[[ Source material open ]]
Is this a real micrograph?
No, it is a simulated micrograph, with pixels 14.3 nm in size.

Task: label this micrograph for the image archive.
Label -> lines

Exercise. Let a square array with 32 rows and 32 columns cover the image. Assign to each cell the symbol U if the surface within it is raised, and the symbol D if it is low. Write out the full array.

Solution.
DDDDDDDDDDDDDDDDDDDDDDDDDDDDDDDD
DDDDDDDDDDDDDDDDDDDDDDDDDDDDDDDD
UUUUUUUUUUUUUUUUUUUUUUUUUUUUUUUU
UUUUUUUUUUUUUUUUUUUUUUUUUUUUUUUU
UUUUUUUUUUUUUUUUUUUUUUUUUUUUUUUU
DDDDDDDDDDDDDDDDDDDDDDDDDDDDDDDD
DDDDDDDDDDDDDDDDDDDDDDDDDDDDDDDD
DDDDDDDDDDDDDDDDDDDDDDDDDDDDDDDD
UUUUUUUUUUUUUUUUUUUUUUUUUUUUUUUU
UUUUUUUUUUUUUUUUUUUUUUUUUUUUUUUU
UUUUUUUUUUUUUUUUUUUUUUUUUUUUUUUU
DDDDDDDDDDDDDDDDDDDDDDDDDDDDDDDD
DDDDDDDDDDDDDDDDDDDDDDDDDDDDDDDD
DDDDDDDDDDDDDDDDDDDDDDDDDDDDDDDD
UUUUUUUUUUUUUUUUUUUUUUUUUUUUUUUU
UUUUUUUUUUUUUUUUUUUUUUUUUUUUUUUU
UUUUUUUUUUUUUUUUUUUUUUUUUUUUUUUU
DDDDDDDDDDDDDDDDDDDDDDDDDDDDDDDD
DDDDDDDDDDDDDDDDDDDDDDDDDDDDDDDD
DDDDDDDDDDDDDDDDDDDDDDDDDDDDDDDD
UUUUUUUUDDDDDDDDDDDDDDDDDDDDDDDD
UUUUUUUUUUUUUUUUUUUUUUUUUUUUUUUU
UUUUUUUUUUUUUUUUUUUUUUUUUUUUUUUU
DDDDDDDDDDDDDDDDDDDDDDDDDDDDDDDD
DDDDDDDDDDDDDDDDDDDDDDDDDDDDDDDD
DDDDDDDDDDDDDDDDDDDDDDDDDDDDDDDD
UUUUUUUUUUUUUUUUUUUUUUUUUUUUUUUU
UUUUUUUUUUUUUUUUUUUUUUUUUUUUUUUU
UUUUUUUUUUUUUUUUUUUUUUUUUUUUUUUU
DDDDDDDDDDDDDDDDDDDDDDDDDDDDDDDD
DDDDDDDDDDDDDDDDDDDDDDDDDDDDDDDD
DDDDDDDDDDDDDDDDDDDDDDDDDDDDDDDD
[[ Source material closed ]]

(Assignment): From the first line of the data above to the line holding "Label -> lines", reproduce each line exactly; emit no other lines.

(Exercise response):
Is this a real micrograph?
No, it is a simulated micrograph, with pixels 14.3 nm in size.

Task: label this micrograph for the image archive.
Label -> lines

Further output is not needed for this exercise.